In your reply, reproduce the lines from the first one below to the line containing "Order at every", inclusive, exactly as they stand.

━━━━━━━━

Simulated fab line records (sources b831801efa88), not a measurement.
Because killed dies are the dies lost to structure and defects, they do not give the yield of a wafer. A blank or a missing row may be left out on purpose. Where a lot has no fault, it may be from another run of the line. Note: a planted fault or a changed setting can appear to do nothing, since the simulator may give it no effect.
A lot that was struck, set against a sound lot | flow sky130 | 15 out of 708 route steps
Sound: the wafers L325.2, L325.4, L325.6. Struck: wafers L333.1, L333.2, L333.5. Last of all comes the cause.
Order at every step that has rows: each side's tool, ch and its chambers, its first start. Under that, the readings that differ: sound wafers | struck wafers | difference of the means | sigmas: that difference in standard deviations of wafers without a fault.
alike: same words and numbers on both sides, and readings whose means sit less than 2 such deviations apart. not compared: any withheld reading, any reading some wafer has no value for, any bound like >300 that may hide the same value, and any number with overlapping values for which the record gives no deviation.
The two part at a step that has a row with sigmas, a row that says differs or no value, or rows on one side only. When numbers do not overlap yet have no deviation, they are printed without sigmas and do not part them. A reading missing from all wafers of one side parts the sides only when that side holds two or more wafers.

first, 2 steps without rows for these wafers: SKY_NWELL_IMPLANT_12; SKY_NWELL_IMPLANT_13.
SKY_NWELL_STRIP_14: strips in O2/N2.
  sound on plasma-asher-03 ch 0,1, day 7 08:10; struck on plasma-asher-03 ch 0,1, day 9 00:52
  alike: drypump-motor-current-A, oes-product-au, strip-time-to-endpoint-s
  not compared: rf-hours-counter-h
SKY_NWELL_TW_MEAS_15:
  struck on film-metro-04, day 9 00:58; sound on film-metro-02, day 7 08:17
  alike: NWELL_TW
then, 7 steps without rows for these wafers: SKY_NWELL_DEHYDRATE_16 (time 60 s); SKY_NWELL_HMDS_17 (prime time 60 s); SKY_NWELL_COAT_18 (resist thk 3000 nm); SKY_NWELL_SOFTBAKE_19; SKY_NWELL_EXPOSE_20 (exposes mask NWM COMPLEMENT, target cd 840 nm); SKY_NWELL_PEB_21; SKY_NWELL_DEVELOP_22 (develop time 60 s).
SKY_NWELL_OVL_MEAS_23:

━━━━━━━━

TASK ANSWER:
Simulated fab line records (sources b831801efa88), not a measurement.
Because killed dies are the dies lost to structure and defects, they do not give the yield of a wafer. A blank or a missing row may be left out on purpose. Where a lot has no fault, it may be from another run of the line. Note: a planted fault or a changed setting can appear to do nothing, since the simulator may give it no effect.
A lot that was struck, set against a sound lot | flow sky130 | 15 out of 708 route steps
Sound: the wafers L325.2, L325.4, L325.6. Struck: wafers L333.1, L333.2, L333.5. Last of all comes the cause.
Order at every step that has rows: each side's tool, ch and its chambers, its first start. Under that, the readings that differ: sound wafers | struck wafers | difference of the means | sigmas: that difference in standard deviations of wafers without a fault.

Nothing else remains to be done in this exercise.